Assigned task => Keeping every line intact, repeat the data word for word.

----- Dataset entries
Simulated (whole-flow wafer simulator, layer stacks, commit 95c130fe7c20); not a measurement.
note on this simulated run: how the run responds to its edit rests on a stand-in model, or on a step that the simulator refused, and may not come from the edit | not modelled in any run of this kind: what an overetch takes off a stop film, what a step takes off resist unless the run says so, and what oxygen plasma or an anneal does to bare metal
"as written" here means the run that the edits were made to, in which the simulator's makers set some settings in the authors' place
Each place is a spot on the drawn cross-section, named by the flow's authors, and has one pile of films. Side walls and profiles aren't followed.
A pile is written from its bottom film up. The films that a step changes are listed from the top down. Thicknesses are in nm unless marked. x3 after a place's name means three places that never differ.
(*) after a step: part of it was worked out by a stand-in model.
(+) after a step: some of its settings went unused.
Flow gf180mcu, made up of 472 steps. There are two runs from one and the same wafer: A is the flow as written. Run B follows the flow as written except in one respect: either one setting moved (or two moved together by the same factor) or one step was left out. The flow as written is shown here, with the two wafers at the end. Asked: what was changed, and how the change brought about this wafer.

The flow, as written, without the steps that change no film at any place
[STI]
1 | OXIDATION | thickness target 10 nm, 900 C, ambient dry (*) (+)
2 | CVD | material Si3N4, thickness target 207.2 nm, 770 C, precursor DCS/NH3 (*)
----------

Expected answer =>
Simulated (whole-flow wafer simulator, layer stacks, commit 95c130fe7c20); not a measurement.
note on this simulated run: how the run responds to its edit rests on a stand-in model, or on a step that the simulator refused, and may not come from the edit | not modelled in any run of this kind: what an overetch takes off a stop film, what a step takes off resist unless the run says so, and what oxygen plasma or an anneal does to bare metal
"as written" here means the run that the edits were made to, in which the simulator's makers set some settings in the authors' place
Each place is a spot on the drawn cross-section, named by the flow's authors, and has one pile of films. Side walls and profiles aren't followed.
A pile is written from its bottom film up. The films that a step changes are listed from the top down. Thicknesses are in nm unless marked. x3 after a place's name means three places that never differ.
(*) after a step: part of it was worked out by a stand-in model.
(+) after a step: some of its settings went unused.
Flow gf180mcu, made up of 472 steps. There are two runs from one and the same wafer: A is the flow as written. Run B follows the flow as written except in one respect: either one setting moved (or two moved together by the same factor) or one step was left out. The flow as written is shown here, with the two wafers at the end. Asked: what was changed, and how the change brought about this wafer.

The flow, as written, without the steps that change no film at any place
[STI]
1 | OXIDATION | thickness target 10 nm, 900 C, ambient dry (*) (+)
2 | CVD | material Si3N4, thickness target 207.2 nm, 770 C, precursor DCS/NH3 (*)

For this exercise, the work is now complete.